Identical copies of all the records below are needed.

*** Block opens ***

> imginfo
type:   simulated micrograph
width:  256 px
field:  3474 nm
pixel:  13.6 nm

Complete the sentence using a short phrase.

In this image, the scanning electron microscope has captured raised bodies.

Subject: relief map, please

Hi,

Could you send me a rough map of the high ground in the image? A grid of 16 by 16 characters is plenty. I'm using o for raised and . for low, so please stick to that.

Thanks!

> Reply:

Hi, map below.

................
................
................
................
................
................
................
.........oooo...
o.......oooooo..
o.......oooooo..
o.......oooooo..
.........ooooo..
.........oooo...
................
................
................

*** Block closes ***

- **Response area**
> imginfo
type:   simulated micrograph
width:  256 px
field:  3474 nm
pixel:  13.6 nm

Complete the sentence using a short phrase.

In this image, the scanning electron microscope has captured raised bodies.

Subject: relief map, please

Hi,

Could you send me a rough map of the high ground in the image? A grid of 16 by 16 characters is plenty. I'm using o for raised and . for low, so please stick to that.

Thanks!

> Reply:

Hi, map below.

................
................
................
................
................
................
................
.........oooo...
o.......oooooo..
o.......oooooo..
o.......oooooo..
.........ooooo..
.........oooo...
................
................
................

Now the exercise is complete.